=== WORK ORDER ===
Copy word for word the lines from the start of the records through the line that contains "note on all", both included.

=== PROVIDED DATA ===
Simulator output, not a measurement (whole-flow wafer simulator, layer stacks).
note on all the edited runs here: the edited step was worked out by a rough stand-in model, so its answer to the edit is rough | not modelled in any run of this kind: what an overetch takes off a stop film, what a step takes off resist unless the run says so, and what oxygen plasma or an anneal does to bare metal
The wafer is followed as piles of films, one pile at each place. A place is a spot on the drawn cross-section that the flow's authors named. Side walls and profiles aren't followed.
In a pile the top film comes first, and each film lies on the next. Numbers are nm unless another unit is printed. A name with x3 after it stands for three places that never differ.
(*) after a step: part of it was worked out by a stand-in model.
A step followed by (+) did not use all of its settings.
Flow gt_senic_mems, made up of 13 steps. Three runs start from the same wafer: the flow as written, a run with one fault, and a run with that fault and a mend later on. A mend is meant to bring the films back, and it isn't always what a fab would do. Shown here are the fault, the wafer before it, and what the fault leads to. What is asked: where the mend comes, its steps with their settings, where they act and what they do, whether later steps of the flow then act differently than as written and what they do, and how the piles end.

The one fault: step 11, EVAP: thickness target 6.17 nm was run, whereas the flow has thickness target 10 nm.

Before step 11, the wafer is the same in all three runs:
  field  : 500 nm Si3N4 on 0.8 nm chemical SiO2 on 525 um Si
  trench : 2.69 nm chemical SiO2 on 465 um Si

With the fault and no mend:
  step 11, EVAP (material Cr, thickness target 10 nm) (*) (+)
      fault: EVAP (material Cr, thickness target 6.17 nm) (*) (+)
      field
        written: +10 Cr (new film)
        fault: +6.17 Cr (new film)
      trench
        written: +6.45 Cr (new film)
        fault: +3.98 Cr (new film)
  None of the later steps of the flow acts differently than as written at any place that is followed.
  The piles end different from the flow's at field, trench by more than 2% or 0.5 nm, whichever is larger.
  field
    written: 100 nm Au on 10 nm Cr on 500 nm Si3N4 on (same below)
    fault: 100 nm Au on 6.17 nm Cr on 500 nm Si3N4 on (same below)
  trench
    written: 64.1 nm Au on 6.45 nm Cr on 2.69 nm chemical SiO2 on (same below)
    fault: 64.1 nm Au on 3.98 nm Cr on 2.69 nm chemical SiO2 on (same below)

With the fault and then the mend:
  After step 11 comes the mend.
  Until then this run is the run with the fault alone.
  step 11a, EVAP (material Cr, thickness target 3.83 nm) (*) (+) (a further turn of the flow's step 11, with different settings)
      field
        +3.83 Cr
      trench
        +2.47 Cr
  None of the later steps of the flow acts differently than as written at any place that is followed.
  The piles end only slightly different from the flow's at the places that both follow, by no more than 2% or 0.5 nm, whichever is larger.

=== TASK ANSWER ===
Simulator output, not a measurement (whole-flow wafer simulator, layer stacks).
note on all the edited runs here: the edited step was worked out by a rough stand-in model, so its answer to the edit is rough | not modelled in any run of this kind: what an overetch takes off a stop film, what a step takes off resist unless the run says so, and what oxygen plasma or an anneal does to bare metal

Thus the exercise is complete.